(EXTRACTED DATA begins)

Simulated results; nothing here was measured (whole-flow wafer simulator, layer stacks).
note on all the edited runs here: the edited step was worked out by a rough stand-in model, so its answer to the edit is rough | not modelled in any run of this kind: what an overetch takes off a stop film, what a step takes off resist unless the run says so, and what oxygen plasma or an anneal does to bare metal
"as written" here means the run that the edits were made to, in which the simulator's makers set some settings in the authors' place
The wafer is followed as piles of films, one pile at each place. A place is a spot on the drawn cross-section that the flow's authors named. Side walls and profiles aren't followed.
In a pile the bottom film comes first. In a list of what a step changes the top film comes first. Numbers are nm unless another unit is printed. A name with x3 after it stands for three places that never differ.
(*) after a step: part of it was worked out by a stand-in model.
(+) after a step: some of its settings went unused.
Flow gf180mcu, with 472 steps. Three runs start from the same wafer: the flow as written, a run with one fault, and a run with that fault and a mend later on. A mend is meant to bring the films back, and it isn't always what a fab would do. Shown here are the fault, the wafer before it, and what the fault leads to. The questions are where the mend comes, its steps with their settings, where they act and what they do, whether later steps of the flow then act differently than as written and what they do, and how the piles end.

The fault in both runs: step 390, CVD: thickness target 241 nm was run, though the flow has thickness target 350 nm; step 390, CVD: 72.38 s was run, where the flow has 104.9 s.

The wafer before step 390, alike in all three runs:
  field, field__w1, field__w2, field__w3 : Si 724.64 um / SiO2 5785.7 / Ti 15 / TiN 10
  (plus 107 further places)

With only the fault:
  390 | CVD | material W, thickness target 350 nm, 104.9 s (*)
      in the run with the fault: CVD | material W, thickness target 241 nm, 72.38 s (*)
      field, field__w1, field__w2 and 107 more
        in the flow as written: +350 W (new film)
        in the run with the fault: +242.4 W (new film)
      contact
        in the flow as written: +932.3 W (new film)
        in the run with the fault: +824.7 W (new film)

(EXTRACTED DATA ends)

BRIEF ::
In the material above, find the line containing "in the flow as written: +350" and the line containing "in the flow as written: +932.3", then write out exactly those two lines and every line between them, and nothing more.

WRITTEN RESPONSE ::
        in the flow as written: +350 W (new film)
        in the run with the fault: +242.4 W (new film)
      contact
        in the flow as written: +932.3 W (new film)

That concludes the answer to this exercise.